# [DATASET EXTRACT]
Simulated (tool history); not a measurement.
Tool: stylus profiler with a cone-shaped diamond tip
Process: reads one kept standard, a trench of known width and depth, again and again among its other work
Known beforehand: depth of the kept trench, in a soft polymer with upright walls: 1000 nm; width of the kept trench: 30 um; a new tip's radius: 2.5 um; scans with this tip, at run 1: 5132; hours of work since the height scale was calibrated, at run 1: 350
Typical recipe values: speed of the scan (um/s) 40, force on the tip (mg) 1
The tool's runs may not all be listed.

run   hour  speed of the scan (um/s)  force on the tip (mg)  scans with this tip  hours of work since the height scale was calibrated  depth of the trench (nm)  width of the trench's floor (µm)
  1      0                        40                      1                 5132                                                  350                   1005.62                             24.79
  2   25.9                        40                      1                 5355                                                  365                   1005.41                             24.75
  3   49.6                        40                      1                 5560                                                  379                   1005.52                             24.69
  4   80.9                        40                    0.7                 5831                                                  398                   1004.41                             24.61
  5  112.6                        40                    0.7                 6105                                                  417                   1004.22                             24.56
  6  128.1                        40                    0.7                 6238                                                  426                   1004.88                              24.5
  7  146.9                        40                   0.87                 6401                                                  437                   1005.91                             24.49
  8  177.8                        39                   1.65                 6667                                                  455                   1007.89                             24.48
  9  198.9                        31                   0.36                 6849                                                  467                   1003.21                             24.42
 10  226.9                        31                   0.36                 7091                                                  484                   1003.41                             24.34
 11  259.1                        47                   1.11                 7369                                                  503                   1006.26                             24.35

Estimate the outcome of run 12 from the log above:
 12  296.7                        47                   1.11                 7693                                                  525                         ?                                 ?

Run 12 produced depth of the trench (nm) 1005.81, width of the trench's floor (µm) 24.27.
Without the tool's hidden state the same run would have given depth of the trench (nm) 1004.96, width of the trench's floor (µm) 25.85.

# [EXERCISE]
Transcribe, with no changes, the listing above from its first line through the line with "Typical recipe values: speed", including that line, and stop once it is done.

# [WORKED SOLUTION]
Simulated (tool history); not a measurement.
Tool: stylus profiler with a cone-shaped diamond tip
Process: reads one kept standard, a trench of known width and depth, again and again among its other work
Known beforehand: depth of the kept trench, in a soft polymer with upright walls: 1000 nm; width of the kept trench: 30 um; a new tip's radius: 2.5 um; scans with this tip, at run 1: 5132; hours of work since the height scale was calibrated, at run 1: 350
Typical recipe values: speed of the scan (um/s) 40, force on the tip (mg) 1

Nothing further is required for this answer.